Activity
Every entry below is to be copied exactly, with nothing left out.

(Dataset content begins)

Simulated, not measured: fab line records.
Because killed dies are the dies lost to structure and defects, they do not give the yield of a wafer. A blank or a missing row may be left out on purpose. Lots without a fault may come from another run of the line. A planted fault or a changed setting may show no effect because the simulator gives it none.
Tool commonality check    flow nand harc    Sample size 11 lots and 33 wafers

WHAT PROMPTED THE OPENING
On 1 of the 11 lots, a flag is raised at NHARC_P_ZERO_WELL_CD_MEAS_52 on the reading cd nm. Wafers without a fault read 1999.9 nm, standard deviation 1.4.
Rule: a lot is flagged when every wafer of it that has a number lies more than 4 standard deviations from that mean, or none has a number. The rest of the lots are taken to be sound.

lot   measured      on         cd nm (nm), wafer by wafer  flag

(Dataset content ends)

Answer space
Simulated, not measured: fab line records.
Because killed dies are the dies lost to structure and defects, they do not give the yield of a wafer. A blank or a missing row may be left out on purpose. Lots without a fault may come from another run of the line. A planted fault or a changed setting may show no effect because the simulator gives it none.
Tool commonality check    flow nand harc    Sample size 11 lots and 33 wafers

WHAT PROMPTED THE OPENING
On 1 of the 11 lots, a flag is raised at NHARC_P_ZERO_WELL_CD_MEAS_52 on the reading cd nm. Wafers without a fault read 1999.9 nm, standard deviation 1.4.
Rule: a lot is flagged when every wafer of it that has a number lies more than 4 standard deviations from that mean, or none has a number. The rest of the lots are taken to be sound.

lot   measured      on         cd nm (nm), wafer by wafer  flag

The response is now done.